Print each record below exactly as it appears.

» Available data
☆ ☆ ☆ ☆
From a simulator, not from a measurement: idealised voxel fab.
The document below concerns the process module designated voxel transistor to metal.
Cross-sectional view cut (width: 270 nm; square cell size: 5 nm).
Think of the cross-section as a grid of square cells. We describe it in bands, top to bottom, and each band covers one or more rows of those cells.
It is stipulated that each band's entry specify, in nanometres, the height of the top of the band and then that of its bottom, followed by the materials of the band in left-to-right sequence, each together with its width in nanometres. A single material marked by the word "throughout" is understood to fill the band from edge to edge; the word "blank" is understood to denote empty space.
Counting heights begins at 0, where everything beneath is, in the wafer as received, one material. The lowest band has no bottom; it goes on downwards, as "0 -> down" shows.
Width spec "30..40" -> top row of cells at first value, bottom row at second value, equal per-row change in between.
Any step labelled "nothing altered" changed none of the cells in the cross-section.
☆ ☆ ☆ ☆

» Task result
From a simulator, not from a measurement: idealised voxel fab.
The document below concerns the process module designated voxel transistor to metal.
Cross-sectional view cut (width: 270 nm; square cell size: 5 nm).
Think of the cross-section as a grid of square cells. We describe it in bands, top to bottom, and each band covers one or more rows of those cells.
It is stipulated that each band's entry specify, in nanometres, the height of the top of the band and then that of its bottom, followed by the materials of the band in left-to-right sequence, each together with its width in nanometres. A single material marked by the word "throughout" is understood to fill the band from edge to edge; the word "blank" is understood to denote empty space.
Counting heights begins at 0, where everything beneath is, in the wafer as received, one material. The lowest band has no bottom; it goes on downwards, as "0 -> down" shows.
Width spec "30..40" -> top row of cells at first value, bottom row at second value, equal per-row change in between.
Any step labelled "nothing altered" changed none of the cells in the cross-section.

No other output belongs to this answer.